Extracted information =>
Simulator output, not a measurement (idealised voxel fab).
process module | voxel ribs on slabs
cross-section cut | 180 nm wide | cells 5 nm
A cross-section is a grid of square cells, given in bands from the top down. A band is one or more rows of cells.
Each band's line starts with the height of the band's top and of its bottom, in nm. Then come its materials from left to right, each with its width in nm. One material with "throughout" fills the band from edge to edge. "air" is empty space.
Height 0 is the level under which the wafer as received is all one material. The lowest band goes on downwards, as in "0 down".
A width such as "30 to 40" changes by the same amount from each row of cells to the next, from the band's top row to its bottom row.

Brief =>
With every line intact, print the records above again.

Written response =>
Simulator output, not a measurement (idealised voxel fab).
process module | voxel ribs on slabs
cross-section cut | 180 nm wide | cells 5 nm
A cross-section is a grid of square cells, given in bands from the top down. A band is one or more rows of cells.
Each band's line starts with the height of the band's top and of its bottom, in nm. Then come its materials from left to right, each with its width in nm. One material with "throughout" fills the band from edge to edge. "air" is empty space.
Height 0 is the level under which the wafer as received is all one material. The lowest band goes on downwards, as in "0 down".
A width such as "30 to 40" changes by the same amount from each row of cells to the next, from the band's top row to its bottom row.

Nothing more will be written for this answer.